▸ Exercise
The records below must be retyped exactly.

▸ Supplied records
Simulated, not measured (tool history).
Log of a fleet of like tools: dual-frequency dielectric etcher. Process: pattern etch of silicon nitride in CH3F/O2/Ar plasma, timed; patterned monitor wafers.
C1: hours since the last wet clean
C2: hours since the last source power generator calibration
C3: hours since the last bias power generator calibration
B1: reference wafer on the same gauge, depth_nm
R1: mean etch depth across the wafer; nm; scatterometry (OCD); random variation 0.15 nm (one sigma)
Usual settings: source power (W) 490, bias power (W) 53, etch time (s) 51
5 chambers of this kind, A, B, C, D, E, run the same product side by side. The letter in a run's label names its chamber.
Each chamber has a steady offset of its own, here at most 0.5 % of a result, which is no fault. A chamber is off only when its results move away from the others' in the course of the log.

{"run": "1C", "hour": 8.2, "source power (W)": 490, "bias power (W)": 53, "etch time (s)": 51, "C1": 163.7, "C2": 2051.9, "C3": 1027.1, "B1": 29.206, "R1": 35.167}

▸ Answer area
Simulated, not measured (tool history).
Log of a fleet of like tools: dual-frequency dielectric etcher. Process: pattern etch of silicon nitride in CH3F/O2/Ar plasma, timed; patterned monitor wafers.
C1: hours since the last wet clean
C2: hours since the last source power generator calibration
C3: hours since the last bias power generator calibration
B1: reference wafer on the same gauge, depth_nm
R1: mean etch depth across the wafer; nm; scatterometry (OCD); random variation 0.15 nm (one sigma)
Usual settings: source power (W) 490, bias power (W) 53, etch time (s) 51
5 chambers of this kind, A, B, C, D, E, run the same product side by side. The letter in a run's label names its chamber.
Each chamber has a steady offset of its own, here at most 0.5 % of a result, which is no fault. A chamber is off only when its results move away from the others' in the course of the log.

{"run": "1C", "hour": 8.2, "source power (W)": 490, "bias power (W)": 53, "etch time (s)": 51, "C1": 163.7, "C2": 2051.9, "C3": 1027.1, "B1": 29.206, "R1": 35.167}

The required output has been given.